(REQUIRED ACTION) Below is a listing; repeat exactly the lines from the one containing "of its cells." to the one containing "7 FILL_DEP | material SiO2 | thk nm 10", both included.

▬▬▬▬▬▬

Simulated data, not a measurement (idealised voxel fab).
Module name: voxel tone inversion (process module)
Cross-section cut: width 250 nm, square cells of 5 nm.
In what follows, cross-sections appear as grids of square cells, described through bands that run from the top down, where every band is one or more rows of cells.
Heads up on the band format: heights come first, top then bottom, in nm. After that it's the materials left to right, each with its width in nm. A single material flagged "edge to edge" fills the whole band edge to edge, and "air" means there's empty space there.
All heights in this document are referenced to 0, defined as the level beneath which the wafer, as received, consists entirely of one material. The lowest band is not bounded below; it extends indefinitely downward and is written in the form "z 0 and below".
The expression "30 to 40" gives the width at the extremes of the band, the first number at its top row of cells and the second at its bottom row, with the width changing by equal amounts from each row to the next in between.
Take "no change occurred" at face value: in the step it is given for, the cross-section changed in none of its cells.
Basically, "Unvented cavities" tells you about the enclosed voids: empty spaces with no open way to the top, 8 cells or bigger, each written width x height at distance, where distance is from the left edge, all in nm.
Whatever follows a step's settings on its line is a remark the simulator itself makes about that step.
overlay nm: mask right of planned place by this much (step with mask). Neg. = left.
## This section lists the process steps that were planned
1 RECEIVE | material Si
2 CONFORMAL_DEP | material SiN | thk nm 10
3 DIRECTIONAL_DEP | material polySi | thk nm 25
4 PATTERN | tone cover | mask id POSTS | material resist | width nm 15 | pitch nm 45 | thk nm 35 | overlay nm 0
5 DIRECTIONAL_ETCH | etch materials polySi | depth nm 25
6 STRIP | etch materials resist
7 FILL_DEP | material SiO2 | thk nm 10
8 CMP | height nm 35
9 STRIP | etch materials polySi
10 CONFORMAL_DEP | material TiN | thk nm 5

▬▬▬▬▬▬

(RESPONSE)
Take "no change occurred" at face value: in the step it is given for, the cross-section changed in none of its cells.
Basically, "Unvented cavities" tells you about the enclosed voids: empty spaces with no open way to the top, 8 cells or bigger, each written width x height at distance, where distance is from the left edge, all in nm.
Whatever follows a step's settings on its line is a remark the simulator itself makes about that step.
overlay nm: mask right of planned place by this much (step with mask). Neg. = left.
## This section lists the process steps that were planned
1 RECEIVE | material Si
2 CONFORMAL_DEP | material SiN | thk nm 10
3 DIRECTIONAL_DEP | material polySi | thk nm 25
4 PATTERN | tone cover | mask id POSTS | material resist | width nm 15 | pitch nm 45 | thk nm 35 | overlay nm 0
5 DIRECTIONAL_ETCH | etch materials polySi | depth nm 25
6 STRIP | etch materials resist
7 FILL_DEP | material SiO2 | thk nm 10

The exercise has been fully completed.